Everything from the top of the data below through the line with "A cross-section is" should be duplicated exactly, and nothing past it.

------------------------------------------------------------

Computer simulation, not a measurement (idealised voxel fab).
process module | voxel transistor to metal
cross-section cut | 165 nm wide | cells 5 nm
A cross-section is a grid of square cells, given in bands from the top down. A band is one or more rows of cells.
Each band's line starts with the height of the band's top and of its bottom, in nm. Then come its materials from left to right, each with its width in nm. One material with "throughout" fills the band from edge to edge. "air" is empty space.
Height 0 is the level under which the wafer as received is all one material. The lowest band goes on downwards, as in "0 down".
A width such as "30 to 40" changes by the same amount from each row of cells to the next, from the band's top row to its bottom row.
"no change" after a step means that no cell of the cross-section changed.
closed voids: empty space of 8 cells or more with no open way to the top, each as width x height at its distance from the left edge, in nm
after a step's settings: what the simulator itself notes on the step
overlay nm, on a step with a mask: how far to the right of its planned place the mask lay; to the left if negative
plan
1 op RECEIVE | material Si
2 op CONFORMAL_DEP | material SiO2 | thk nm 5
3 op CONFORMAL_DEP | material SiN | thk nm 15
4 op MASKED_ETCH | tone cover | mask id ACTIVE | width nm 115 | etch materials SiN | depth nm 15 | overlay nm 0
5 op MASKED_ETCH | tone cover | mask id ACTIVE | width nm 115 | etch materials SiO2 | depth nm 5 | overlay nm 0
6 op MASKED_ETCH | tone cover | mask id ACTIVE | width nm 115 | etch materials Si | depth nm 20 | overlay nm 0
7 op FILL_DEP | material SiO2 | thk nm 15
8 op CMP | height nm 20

------------------------------------------------------------

__WRITTEN RESPONSE__:
Computer simulation, not a measurement (idealised voxel fab).
process module | voxel transistor to metal
cross-section cut | 165 nm wide | cells 5 nm
A cross-section is a grid of square cells, given in bands from the top down. A band is one or more rows of cells.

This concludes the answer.